Data extract —
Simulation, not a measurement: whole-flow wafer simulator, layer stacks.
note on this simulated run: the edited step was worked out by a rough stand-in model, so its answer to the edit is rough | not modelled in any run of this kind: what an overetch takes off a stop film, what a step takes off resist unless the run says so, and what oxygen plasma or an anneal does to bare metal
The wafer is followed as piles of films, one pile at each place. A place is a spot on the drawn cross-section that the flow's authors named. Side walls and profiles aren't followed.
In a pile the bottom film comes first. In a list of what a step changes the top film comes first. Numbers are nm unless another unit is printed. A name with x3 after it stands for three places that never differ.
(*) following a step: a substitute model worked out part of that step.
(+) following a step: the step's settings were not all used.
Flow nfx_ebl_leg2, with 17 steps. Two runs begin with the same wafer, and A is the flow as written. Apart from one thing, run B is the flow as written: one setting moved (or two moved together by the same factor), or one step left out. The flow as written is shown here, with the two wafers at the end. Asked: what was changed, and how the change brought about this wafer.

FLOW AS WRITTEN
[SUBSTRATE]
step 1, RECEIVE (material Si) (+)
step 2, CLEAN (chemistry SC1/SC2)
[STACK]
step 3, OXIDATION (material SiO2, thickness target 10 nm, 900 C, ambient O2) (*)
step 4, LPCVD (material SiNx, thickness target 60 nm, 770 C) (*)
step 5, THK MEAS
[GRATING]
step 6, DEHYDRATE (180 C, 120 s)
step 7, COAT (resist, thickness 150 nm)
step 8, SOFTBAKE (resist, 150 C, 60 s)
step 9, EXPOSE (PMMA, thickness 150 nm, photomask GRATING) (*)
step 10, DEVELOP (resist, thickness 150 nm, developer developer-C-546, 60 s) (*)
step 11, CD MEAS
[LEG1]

Brief —
Would you please write out the entire listing exactly?

Your response —
Simulation, not a measurement: whole-flow wafer simulator, layer stacks.
note on this simulated run: the edited step was worked out by a rough stand-in model, so its answer to the edit is rough | not modelled in any run of this kind: what an overetch takes off a stop film, what a step takes off resist unless the run says so, and what oxygen plasma or an anneal does to bare metal
The wafer is followed as piles of films, one pile at each place. A place is a spot on the drawn cross-section that the flow's authors named. Side walls and profiles aren't followed.
In a pile the bottom film comes first. In a list of what a step changes the top film comes first. Numbers are nm unless another unit is printed. A name with x3 after it stands for three places that never differ.
(*) following a step: a substitute model worked out part of that step.
(+) following a step: the step's settings were not all used.
Flow nfx_ebl_leg2, with 17 steps. Two runs begin with the same wafer, and A is the flow as written. Apart from one thing, run B is the flow as written: one setting moved (or two moved together by the same factor), or one step left out. The flow as written is shown here, with the two wafers at the end. Asked: what was changed, and how the change brought about this wafer.

FLOW AS WRITTEN
[SUBSTRATE]
step 1, RECEIVE (material Si) (+)
step 2, CLEAN (chemistry SC1/SC2)
[STACK]
step 3, OXIDATION (material SiO2, thickness target 10 nm, 900 C, ambient O2) (*)
step 4, LPCVD (material SiNx, thickness target 60 nm, 770 C) (*)
step 5, THK MEAS
[GRATING]
step 6, DEHYDRATE (180 C, 120 s)
step 7, COAT (resist, thickness 150 nm)
step 8, SOFTBAKE (resist, 150 C, 60 s)
step 9, EXPOSE (PMMA, thickness 150 nm, photomask GRATING) (*)
step 10, DEVELOP (resist, thickness 150 nm, developer developer-C-546, 60 s) (*)
step 11, CD MEAS
[LEG1]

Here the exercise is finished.